**** Information shown ****

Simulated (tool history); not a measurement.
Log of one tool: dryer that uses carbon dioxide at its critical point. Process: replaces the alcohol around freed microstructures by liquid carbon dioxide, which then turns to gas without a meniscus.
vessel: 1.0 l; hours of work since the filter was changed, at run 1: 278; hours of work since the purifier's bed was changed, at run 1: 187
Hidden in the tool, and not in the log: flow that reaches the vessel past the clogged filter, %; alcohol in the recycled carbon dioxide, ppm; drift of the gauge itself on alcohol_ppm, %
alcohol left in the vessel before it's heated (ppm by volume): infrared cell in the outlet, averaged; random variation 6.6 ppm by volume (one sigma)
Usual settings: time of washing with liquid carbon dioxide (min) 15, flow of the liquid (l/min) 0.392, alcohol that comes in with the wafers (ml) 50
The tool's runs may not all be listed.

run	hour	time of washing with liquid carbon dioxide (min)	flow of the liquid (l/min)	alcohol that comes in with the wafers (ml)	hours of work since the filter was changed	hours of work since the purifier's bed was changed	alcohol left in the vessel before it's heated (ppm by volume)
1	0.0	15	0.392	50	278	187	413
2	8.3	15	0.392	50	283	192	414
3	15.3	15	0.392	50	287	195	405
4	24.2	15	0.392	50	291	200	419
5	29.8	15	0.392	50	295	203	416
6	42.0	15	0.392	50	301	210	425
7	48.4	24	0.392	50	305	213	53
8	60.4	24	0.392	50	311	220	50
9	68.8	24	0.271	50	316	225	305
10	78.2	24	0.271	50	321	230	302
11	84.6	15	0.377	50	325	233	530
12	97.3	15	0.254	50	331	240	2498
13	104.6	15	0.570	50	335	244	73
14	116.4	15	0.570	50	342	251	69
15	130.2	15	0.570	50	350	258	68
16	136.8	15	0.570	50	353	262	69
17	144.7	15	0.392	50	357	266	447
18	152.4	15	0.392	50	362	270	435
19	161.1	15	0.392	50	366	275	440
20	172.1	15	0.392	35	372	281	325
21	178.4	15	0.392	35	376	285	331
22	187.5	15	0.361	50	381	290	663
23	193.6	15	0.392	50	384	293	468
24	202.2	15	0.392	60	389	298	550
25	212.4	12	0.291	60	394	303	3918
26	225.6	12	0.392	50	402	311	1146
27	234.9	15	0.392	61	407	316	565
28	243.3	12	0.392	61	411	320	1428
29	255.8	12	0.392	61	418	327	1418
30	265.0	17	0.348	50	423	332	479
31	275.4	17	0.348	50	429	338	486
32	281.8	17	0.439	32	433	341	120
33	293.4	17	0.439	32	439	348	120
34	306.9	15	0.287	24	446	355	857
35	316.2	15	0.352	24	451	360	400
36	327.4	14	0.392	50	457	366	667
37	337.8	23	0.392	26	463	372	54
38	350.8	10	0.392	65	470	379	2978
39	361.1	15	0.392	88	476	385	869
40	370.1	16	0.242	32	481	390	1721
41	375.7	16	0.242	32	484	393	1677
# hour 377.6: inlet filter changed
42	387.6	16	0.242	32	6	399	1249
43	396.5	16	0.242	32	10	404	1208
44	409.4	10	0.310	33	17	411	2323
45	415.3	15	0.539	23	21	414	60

****

Required action =>
Beginning at the first line of the records, retype exactly every line up to and including the one with "Hidden in the".

Task response =>
Simulated (tool history); not a measurement.
Log of one tool: dryer that uses carbon dioxide at its critical point. Process: replaces the alcohol around freed microstructures by liquid carbon dioxide, which then turns to gas without a meniscus.
vessel: 1.0 l; hours of work since the filter was changed, at run 1: 278; hours of work since the purifier's bed was changed, at run 1: 187
Hidden in the tool, and not in the log: flow that reaches the vessel past the clogged filter, %; alcohol in the recycled carbon dioxide, ppm; drift of the gauge itself on alcohol_ppm, %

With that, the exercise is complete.